§ Data:
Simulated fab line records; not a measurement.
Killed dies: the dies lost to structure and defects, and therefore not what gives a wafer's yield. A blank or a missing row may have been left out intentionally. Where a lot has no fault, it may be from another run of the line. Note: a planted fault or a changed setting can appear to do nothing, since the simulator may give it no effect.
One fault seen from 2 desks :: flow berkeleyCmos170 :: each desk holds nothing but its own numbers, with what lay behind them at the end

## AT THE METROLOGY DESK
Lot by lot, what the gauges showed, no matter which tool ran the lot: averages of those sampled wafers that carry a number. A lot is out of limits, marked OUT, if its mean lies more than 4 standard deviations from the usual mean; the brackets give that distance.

§ Assignment: Reply with an exact transcription of the material above.

§ Written reply:
Simulated fab line records; not a measurement.
Killed dies: the dies lost to structure and defects, and therefore not what gives a wafer's yield. A blank or a missing row may have been left out intentionally. Where a lot has no fault, it may be from another run of the line. Note: a planted fault or a changed setting can appear to do nothing, since the simulator may give it no effect.
One fault seen from 2 desks :: flow berkeleyCmos170 :: each desk holds nothing but its own numbers, with what lay behind them at the end

## AT THE METROLOGY DESK
Lot by lot, what the gauges showed, no matter which tool ran the lot: averages of those sampled wafers that carry a number. A lot is out of limits, marked OUT, if its mean lies more than 4 standard deviations from the usual mean; the brackets give that distance.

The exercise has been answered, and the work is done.